Work task
Retype the listing that follows, word for word.

Record set START

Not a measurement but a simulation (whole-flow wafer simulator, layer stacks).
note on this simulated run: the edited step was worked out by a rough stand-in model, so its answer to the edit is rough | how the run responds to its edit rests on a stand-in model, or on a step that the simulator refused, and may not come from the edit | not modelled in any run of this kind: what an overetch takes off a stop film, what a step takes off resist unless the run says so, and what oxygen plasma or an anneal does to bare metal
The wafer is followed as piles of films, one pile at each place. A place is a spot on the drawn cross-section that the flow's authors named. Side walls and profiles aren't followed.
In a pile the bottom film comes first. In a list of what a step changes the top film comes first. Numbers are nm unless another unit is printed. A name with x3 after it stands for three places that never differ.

Record set END

Answer area
Not a measurement but a simulation (whole-flow wafer simulator, layer stacks).
note on this simulated run: the edited step was worked out by a rough stand-in model, so its answer to the edit is rough | how the run responds to its edit rests on a stand-in model, or on a step that the simulator refused, and may not come from the edit | not modelled in any run of this kind: what an overetch takes off a stop film, what a step takes off resist unless the run says so, and what oxygen plasma or an anneal does to bare metal
The wafer is followed as piles of films, one pile at each place. A place is a spot on the drawn cross-section that the flow's authors named. Side walls and profiles aren't followed.
In a pile the bottom film comes first. In a list of what a step changes the top film comes first. Numbers are nm unless another unit is printed. A name with x3 after it stands for three places that never differ.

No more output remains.